---------- Excerpted records ----------

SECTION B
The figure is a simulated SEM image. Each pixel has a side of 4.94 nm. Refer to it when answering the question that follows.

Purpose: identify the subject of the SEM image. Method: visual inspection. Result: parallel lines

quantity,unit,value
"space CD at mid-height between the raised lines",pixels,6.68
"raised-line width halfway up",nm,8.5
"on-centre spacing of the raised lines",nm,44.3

----------

▶ _Requirement_:
Your reply should consist of the records, duplicated exactly.

▶ _Task answer_:
SECTION B
The figure is a simulated SEM image. Each pixel has a side of 4.94 nm. Refer to it when answering the question that follows.

Purpose: identify the subject of the SEM image. Method: visual inspection. Result: parallel lines

quantity,unit,value
"space CD at mid-height between the raised lines",pixels,6.68
"raised-line width halfway up",nm,8.5
"on-centre spacing of the raised lines",nm,44.3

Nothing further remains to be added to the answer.